──────── GIVEN INFORMATION
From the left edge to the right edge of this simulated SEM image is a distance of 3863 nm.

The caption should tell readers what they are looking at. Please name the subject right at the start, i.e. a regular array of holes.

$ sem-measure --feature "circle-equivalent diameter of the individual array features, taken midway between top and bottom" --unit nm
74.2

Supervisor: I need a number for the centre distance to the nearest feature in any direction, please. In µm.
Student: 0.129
────────────────

WORK REQUEST:
Give back, unchanged, the run of lines in the listing above that begins at the line containing "The caption should" and ends at the line containing "Supervisor: I need", both included.

RESPONSE BOX:
The caption should tell readers what they are looking at. Please name the subject right at the start, i.e. a regular array of holes.

$ sem-measure --feature "circle-equivalent diameter of the individual array features, taken midway between top and bottom" --unit nm
74.2

Supervisor: I need a number for the centre distance to the nearest feature in any direction, please. In µm.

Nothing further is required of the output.